- **Material shown**:
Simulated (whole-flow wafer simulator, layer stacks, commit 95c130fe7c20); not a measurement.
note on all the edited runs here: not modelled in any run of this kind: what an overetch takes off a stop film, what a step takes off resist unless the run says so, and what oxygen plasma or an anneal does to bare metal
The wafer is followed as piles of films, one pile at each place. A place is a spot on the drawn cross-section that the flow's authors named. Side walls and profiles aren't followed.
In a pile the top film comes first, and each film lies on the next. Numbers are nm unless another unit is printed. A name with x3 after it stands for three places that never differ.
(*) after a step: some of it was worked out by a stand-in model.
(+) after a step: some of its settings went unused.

- **Brief**:
All of the data needs to be reproduced exactly, with no line missing.

- **Response**:
Simulated (whole-flow wafer simulator, layer stacks, commit 95c130fe7c20); not a measurement.
note on all the edited runs here: not modelled in any run of this kind: what an overetch takes off a stop film, what a step takes off resist unless the run says so, and what oxygen plasma or an anneal does to bare metal
The wafer is followed as piles of films, one pile at each place. A place is a spot on the drawn cross-section that the flow's authors named. Side walls and profiles aren't followed.
In a pile the top film comes first, and each film lies on the next. Numbers are nm unless another unit is printed. A name with x3 after it stands for three places that never differ.
(*) after a step: some of it was worked out by a stand-in model.
(+) after a step: some of its settings went unused.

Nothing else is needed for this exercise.